§ §

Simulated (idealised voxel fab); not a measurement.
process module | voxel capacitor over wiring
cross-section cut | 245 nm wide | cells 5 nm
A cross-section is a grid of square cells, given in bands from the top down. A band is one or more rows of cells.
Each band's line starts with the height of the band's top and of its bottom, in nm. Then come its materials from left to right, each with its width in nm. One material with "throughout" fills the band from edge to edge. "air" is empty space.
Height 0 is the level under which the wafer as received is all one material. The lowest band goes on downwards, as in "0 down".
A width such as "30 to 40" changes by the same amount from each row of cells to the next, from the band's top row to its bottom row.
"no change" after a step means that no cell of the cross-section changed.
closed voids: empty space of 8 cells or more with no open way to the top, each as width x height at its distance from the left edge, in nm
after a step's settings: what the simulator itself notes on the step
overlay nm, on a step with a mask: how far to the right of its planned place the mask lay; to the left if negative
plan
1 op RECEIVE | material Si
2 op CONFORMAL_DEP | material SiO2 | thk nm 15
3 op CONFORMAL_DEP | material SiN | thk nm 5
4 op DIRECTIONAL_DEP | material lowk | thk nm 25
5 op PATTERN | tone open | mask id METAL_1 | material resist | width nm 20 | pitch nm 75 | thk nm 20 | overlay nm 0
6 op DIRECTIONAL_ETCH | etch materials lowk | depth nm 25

§ §

* Work order *
All of the material must be written out again exactly.

* Exercise solution *
Simulated (idealised voxel fab); not a measurement.
process module | voxel capacitor over wiring
cross-section cut | 245 nm wide | cells 5 nm
A cross-section is a grid of square cells, given in bands from the top down. A band is one or more rows of cells.
Each band's line starts with the height of the band's top and of its bottom, in nm. Then come its materials from left to right, each with its width in nm. One material with "throughout" fills the band from edge to edge. "air" is empty space.
Height 0 is the level under which the wafer as received is all one material. The lowest band goes on downwards, as in "0 down".
A width such as "30 to 40" changes by the same amount from each row of cells to the next, from the band's top row to its bottom row.
"no change" after a step means that no cell of the cross-section changed.
closed voids: empty space of 8 cells or more with no open way to the top, each as width x height at its distance from the left edge, in nm
after a step's settings: what the simulator itself notes on the step
overlay nm, on a step with a mask: how far to the right of its planned place the mask lay; to the left if negative
plan
1 op RECEIVE | material Si
2 op CONFORMAL_DEP | material SiO2 | thk nm 15
3 op CONFORMAL_DEP | material SiN | thk nm 5
4 op DIRECTIONAL_DEP | material lowk | thk nm 25
5 op PATTERN | tone open | mask id METAL_1 | material resist | width nm 20 | pitch nm 75 | thk nm 20 | overlay nm 0
6 op DIRECTIONAL_ETCH | etch materials lowk | depth nm 25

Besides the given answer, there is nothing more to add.